Set down, exactly, every line from the top of the listing through the one holding "Low cell: .".

START GIVEN DATA

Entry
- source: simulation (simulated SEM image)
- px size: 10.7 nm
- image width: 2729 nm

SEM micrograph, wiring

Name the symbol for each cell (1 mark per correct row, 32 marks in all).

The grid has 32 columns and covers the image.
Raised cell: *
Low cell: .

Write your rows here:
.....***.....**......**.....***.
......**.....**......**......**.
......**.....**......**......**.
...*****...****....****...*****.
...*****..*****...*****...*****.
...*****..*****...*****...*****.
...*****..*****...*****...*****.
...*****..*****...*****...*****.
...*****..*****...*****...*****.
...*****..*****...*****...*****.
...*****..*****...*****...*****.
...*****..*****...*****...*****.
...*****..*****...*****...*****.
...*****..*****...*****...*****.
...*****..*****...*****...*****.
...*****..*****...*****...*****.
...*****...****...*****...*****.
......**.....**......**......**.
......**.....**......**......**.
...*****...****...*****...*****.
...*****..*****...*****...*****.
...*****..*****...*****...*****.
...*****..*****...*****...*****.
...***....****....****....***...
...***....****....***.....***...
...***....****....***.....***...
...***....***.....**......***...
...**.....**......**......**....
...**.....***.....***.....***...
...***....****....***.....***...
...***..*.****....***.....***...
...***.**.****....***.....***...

END GIVEN DATA

## SOLUTION
Entry
- source: simulation (simulated SEM image)
- px size: 10.7 nm
- image width: 2729 nm

SEM micrograph, wiring

Name the symbol for each cell (1 mark per correct row, 32 marks in all).

The grid has 32 columns and covers the image.
Raised cell: *
Low cell: .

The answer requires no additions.